• **DATASET ENTRIES**
=== Begin Enclosure ===

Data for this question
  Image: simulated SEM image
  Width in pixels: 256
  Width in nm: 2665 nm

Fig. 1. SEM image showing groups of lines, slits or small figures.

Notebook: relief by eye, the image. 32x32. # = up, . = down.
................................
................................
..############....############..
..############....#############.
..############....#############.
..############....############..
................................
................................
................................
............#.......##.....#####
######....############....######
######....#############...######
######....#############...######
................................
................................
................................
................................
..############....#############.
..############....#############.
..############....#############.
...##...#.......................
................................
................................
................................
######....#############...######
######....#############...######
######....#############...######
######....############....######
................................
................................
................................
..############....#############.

=== End Enclosure ===

• **EXERCISE**
Set the lines down exactly, from the first line of the records to the line where "Notebook: relief by" appears, with both ends kept.

• **RESPONSE**
Data for this question
  Image: simulated SEM image
  Width in pixels: 256
  Width in nm: 2665 nm

Fig. 1. SEM image showing groups of lines, slits or small figures.

Notebook: relief by eye, the image. 32x32. # = up, . = down.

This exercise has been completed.